-=-=-=-=-
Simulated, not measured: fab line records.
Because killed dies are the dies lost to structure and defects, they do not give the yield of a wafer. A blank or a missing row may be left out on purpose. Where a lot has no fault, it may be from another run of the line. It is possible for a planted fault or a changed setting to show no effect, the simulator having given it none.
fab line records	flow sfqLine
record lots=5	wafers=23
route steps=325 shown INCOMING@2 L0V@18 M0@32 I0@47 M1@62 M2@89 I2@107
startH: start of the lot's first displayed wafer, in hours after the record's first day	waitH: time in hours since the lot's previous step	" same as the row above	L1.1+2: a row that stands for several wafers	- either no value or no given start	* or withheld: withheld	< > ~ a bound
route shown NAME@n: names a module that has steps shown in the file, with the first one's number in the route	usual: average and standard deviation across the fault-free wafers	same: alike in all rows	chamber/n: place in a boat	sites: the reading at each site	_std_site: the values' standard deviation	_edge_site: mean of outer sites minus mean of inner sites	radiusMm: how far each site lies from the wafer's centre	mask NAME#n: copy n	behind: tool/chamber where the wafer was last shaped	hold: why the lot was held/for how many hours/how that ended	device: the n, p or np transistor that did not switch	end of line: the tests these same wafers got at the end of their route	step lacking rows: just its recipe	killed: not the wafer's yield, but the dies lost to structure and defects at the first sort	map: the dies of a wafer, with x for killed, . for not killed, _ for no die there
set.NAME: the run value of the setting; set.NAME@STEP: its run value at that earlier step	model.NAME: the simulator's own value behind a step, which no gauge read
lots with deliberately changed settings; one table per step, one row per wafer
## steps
-=-=-=-=-

Brief: Transcribe all of the data exactly, leaving no line out.

Exercise response:
Simulated, not measured: fab line records.
Because killed dies are the dies lost to structure and defects, they do not give the yield of a wafer. A blank or a missing row may be left out on purpose. Where a lot has no fault, it may be from another run of the line. It is possible for a planted fault or a changed setting to show no effect, the simulator having given it none.
fab line records	flow sfqLine
record lots=5	wafers=23
route steps=325 shown INCOMING@2 L0V@18 M0@32 I0@47 M1@62 M2@89 I2@107
startH: start of the lot's first displayed wafer, in hours after the record's first day	waitH: time in hours since the lot's previous step	" same as the row above	L1.1+2: a row that stands for several wafers	- either no value or no given start	* or withheld: withheld	< > ~ a bound
route shown NAME@n: names a module that has steps shown in the file, with the first one's number in the route	usual: average and standard deviation across the fault-free wafers	same: alike in all rows	chamber/n: place in a boat	sites: the reading at each site	_std_site: the values' standard deviation	_edge_site: mean of outer sites minus mean of inner sites	radiusMm: how far each site lies from the wafer's centre	mask NAME#n: copy n	behind: tool/chamber where the wafer was last shaped	hold: why the lot was held/for how many hours/how that ended	device: the n, p or np transistor that did not switch	end of line: the tests these same wafers got at the end of their route	step lacking rows: just its recipe	killed: not the wafer's yield, but the dies lost to structure and defects at the first sort	map: the dies of a wafer, with x for killed, . for not killed, _ for no die there
set.NAME: the run value of the setting; set.NAME@STEP: its run value at that earlier step	model.NAME: the simulator's own value behind a step, which no gauge read
lots with deliberately changed settings; one table per step, one row per wafer
## steps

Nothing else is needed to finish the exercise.